■ Data under study
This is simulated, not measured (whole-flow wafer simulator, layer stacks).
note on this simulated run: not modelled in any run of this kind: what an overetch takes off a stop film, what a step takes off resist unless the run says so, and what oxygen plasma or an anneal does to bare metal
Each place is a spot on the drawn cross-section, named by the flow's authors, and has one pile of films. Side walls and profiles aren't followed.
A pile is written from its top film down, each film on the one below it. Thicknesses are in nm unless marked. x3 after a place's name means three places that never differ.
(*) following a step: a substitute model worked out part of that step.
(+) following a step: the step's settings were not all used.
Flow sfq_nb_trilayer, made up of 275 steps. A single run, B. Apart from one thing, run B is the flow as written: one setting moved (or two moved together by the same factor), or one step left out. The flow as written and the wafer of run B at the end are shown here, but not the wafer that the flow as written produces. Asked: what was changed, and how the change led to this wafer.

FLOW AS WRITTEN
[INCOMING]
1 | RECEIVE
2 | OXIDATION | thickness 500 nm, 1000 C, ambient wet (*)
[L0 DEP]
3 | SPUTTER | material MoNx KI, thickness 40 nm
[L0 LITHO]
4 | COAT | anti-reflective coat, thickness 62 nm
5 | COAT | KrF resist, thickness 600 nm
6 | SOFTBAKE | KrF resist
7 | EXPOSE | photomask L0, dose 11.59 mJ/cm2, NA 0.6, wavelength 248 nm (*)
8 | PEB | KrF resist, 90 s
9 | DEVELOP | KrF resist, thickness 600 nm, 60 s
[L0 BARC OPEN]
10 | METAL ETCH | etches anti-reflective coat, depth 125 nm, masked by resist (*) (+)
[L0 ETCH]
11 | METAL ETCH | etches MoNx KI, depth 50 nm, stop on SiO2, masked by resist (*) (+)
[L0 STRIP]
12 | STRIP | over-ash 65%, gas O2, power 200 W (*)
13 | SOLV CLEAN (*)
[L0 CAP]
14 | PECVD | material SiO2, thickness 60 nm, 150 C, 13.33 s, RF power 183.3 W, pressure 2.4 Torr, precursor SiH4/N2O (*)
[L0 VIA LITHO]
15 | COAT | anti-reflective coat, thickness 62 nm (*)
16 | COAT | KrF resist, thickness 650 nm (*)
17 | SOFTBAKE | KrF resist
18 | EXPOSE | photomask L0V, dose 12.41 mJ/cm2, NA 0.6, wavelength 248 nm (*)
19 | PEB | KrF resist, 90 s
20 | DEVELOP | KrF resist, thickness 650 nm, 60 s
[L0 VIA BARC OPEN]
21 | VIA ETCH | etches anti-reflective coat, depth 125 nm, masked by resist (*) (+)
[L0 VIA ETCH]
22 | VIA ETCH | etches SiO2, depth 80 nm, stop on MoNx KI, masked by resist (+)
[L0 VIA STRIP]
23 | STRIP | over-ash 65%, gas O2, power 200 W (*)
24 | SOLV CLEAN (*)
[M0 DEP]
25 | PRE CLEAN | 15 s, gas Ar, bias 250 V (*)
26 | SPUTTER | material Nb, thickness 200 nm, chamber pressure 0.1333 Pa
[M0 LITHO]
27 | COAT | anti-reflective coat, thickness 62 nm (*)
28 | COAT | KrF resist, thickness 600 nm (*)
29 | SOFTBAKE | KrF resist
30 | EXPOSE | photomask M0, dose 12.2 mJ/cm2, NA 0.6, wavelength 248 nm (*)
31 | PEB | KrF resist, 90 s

■ Brief
The required output is the entries from their opening line through the line holding "note on this", repeated exactly, with both end lines kept.

■ Written solution
This is simulated, not measured (whole-flow wafer simulator, layer stacks).
note on this simulated run: not modelled in any run of this kind: what an overetch takes off a stop film, what a step takes off resist unless the run says so, and what oxygen plasma or an anneal does to bare metal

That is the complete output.